Exercise: From the entries below, output the line with "P3: pattern etch" and each following line up to and including the line with "# hour 167.7: wet clean of the chamber", exactly as written.

::: Data records

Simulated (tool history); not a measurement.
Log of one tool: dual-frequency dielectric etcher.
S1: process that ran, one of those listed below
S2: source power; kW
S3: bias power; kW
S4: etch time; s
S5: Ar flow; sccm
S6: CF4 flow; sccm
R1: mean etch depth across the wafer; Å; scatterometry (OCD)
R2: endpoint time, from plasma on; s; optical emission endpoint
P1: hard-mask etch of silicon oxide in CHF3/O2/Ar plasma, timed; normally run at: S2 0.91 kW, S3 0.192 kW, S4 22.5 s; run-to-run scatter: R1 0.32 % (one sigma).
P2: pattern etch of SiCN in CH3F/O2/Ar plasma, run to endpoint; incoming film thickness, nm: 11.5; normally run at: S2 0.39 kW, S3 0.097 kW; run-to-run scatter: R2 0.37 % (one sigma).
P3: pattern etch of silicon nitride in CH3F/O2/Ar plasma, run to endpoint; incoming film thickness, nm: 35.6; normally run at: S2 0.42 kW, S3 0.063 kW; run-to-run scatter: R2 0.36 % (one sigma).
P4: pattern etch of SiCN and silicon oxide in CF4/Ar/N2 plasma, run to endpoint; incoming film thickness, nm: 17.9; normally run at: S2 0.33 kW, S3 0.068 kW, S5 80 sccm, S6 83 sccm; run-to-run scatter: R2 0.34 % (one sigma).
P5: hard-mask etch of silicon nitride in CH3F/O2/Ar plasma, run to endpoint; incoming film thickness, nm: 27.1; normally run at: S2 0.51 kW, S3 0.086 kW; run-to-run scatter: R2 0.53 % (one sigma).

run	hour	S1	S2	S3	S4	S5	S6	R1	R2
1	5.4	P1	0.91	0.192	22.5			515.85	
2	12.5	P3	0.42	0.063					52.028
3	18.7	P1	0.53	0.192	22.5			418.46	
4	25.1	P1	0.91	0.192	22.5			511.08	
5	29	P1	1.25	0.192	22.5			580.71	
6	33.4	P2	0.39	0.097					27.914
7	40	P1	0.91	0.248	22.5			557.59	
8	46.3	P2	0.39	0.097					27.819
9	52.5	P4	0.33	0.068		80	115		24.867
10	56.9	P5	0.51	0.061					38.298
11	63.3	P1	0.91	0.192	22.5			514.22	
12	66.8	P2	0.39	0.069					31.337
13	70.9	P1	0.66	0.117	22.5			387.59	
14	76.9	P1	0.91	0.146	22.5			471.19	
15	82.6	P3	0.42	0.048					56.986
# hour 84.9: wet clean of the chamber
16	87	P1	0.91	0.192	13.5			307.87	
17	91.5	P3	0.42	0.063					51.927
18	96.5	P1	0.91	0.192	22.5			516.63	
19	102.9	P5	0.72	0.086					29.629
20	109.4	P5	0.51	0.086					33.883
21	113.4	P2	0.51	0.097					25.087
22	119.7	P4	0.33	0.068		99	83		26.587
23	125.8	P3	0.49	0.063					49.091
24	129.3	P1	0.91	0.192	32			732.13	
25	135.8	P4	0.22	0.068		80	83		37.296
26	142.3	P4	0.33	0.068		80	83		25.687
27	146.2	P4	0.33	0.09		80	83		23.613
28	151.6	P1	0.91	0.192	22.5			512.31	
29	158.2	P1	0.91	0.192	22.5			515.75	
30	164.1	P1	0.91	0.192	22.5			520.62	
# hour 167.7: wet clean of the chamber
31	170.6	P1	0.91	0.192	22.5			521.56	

::::::

Exercise output:
P3: pattern etch of silicon nitride in CH3F/O2/Ar plasma, run to endpoint; incoming film thickness, nm: 35.6; normally run at: S2 0.42 kW, S3 0.063 kW; run-to-run scatter: R2 0.36 % (one sigma).
P4: pattern etch of SiCN and silicon oxide in CF4/Ar/N2 plasma, run to endpoint; incoming film thickness, nm: 17.9; normally run at: S2 0.33 kW, S3 0.068 kW, S5 80 sccm, S6 83 sccm; run-to-run scatter: R2 0.34 % (one sigma).
P5: hard-mask etch of silicon nitride in CH3F/O2/Ar plasma, run to endpoint; incoming film thickness, nm: 27.1; normally run at: S2 0.51 kW, S3 0.086 kW; run-to-run scatter: R2 0.53 % (one sigma).

run	hour	S1	S2	S3	S4	S5	S6	R1	R2
1	5.4	P1	0.91	0.192	22.5			515.85	
2	12.5	P3	0.42	0.063					52.028
3	18.7	P1	0.53	0.192	22.5			418.46	
4	25.1	P1	0.91	0.192	22.5			511.08	
5	29	P1	1.25	0.192	22.5			580.71	
6	33.4	P2	0.39	0.097					27.914
7	40	P1	0.91	0.248	22.5			557.59	
8	46.3	P2	0.39	0.097					27.819
9	52.5	P4	0.33	0.068		80	115		24.867
10	56.9	P5	0.51	0.061					38.298
11	63.3	P1	0.91	0.192	22.5			514.22	
12	66.8	P2	0.39	0.069					31.337
13	70.9	P1	0.66	0.117	22.5			387.59	
14	76.9	P1	0.91	0.146	22.5			471.19	
15	82.6	P3	0.42	0.048					56.986
# hour 84.9: wet clean of the chamber
16	87	P1	0.91	0.192	13.5			307.87	
17	91.5	P3	0.42	0.063					51.927
18	96.5	P1	0.91	0.192	22.5			516.63	
19	102.9	P5	0.72	0.086					29.629
20	109.4	P5	0.51	0.086					33.883
21	113.4	P2	0.51	0.097					25.087
22	119.7	P4	0.33	0.068		99	83		26.587
23	125.8	P3	0.49	0.063					49.091
24	129.3	P1	0.91	0.192	32			732.13	
25	135.8	P4	0.22	0.068		80	83		37.296
26	142.3	P4	0.33	0.068		80	83		25.687
27	146.2	P4	0.33	0.09		80	83		23.613
28	151.6	P1	0.91	0.192	22.5			512.31	
29	158.2	P1	0.91	0.192	22.5			515.75	
30	164.1	P1	0.91	0.192	22.5			520.62	
# hour 167.7: wet clean of the chamber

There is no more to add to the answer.